• • • • • • •
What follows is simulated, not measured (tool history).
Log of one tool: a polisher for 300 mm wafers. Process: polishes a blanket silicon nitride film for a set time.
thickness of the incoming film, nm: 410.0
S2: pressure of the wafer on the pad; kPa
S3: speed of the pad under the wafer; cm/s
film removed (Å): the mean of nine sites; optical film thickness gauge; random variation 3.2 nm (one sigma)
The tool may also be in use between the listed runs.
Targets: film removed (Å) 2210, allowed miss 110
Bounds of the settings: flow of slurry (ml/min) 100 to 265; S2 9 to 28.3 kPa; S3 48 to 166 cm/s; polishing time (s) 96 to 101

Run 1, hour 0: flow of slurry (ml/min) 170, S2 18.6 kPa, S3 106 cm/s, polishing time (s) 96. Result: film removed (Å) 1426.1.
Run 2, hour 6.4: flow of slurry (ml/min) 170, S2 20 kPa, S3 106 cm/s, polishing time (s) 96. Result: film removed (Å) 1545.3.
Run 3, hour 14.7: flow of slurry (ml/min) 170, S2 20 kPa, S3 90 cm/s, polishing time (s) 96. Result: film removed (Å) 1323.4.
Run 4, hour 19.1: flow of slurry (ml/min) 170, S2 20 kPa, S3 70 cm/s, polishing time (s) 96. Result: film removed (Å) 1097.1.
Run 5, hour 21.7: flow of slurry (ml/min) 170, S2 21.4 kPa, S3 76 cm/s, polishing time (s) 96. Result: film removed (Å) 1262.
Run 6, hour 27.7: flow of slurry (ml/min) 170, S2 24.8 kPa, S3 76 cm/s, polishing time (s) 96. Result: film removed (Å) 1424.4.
• • • • • • •

- Work instruction:
Begin with the first line of the records and finish with the line containing "Bounds of the". Reproduce those lines exactly, both ends included, and nothing else.

- Response:
What follows is simulated, not measured (tool history).
Log of one tool: a polisher for 300 mm wafers. Process: polishes a blanket silicon nitride film for a set time.
thickness of the incoming film, nm: 410.0
S2: pressure of the wafer on the pad; kPa
S3: speed of the pad under the wafer; cm/s
film removed (Å): the mean of nine sites; optical film thickness gauge; random variation 3.2 nm (one sigma)
The tool may also be in use between the listed runs.
Targets: film removed (Å) 2210, allowed miss 110
Bounds of the settings: flow of slurry (ml/min) 100 to 265; S2 9 to 28.3 kPa; S3 48 to 166 cm/s; polishing time (s) 96 to 101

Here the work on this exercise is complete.